## RECORD SET
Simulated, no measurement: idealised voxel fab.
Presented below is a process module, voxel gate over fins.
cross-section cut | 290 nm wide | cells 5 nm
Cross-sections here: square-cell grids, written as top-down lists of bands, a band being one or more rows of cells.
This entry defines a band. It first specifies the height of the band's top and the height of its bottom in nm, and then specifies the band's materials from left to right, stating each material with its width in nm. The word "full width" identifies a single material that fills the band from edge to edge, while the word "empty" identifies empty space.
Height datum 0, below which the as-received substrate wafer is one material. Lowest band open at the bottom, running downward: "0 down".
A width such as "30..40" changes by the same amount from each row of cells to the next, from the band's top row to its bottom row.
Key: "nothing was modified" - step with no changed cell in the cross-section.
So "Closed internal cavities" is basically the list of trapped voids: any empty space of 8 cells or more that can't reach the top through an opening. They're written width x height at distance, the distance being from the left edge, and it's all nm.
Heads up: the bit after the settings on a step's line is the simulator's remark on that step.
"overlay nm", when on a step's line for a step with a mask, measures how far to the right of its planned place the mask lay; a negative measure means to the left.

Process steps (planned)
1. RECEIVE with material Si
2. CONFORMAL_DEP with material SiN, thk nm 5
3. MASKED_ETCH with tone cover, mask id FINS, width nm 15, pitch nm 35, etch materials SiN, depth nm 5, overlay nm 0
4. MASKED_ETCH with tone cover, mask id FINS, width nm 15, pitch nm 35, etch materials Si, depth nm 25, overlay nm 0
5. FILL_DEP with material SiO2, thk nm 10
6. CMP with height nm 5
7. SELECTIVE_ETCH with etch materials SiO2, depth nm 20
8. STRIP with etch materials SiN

## WORK ITEM
Repeat the data word for word, starting at its first line and stopping after the line that contains "Cross-sections here: square-cell".

## WRITTEN RESPONSE
Simulated, no measurement: idealised voxel fab.
Presented below is a process module, voxel gate over fins.
cross-section cut | 290 nm wide | cells 5 nm
Cross-sections here: square-cell grids, written as top-down lists of bands, a band being one or more rows of cells.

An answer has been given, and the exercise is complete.